▸ ASSIGNMENT
Copy the data exactly. Leave nothing out.

━━━━━━━━

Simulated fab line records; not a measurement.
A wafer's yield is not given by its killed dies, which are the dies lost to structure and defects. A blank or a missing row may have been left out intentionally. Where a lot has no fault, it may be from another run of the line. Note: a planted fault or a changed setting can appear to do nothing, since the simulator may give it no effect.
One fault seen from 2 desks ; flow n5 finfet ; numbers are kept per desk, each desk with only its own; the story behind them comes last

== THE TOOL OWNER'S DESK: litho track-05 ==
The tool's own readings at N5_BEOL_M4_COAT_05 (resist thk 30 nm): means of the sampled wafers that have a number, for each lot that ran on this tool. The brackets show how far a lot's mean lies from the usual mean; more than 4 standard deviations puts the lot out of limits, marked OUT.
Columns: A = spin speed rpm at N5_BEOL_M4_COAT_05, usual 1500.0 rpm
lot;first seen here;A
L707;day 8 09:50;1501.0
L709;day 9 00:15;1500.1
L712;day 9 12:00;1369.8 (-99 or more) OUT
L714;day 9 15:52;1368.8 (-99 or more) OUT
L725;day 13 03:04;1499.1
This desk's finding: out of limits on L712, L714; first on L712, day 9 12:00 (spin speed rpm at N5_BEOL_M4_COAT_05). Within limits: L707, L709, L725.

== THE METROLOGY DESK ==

━━━━━━━━

▸ RESPONSE BOX
Simulated fab line records; not a measurement.
A wafer's yield is not given by its killed dies, which are the dies lost to structure and defects. A blank or a missing row may have been left out intentionally. Where a lot has no fault, it may be from another run of the line. Note: a planted fault or a changed setting can appear to do nothing, since the simulator may give it no effect.
One fault seen from 2 desks ; flow n5 finfet ; numbers are kept per desk, each desk with only its own; the story behind them comes last

== THE TOOL OWNER'S DESK: litho track-05 ==
The tool's own readings at N5_BEOL_M4_COAT_05 (resist thk 30 nm): means of the sampled wafers that have a number, for each lot that ran on this tool. The brackets show how far a lot's mean lies from the usual mean; more than 4 standard deviations puts the lot out of limits, marked OUT.
Columns: A = spin speed rpm at N5_BEOL_M4_COAT_05, usual 1500.0 rpm
lot;first seen here;A
L707;day 8 09:50;1501.0
L709;day 9 00:15;1500.1
L712;day 9 12:00;1369.8 (-99 or more) OUT
L714;day 9 15:52;1368.8 (-99 or more) OUT
L725;day 13 03:04;1499.1
This desk's finding: out of limits on L712, L714; first on L712, day 9 12:00 (spin speed rpm at N5_BEOL_M4_COAT_05). Within limits: L707, L709, L725.

== THE METROLOGY DESK ==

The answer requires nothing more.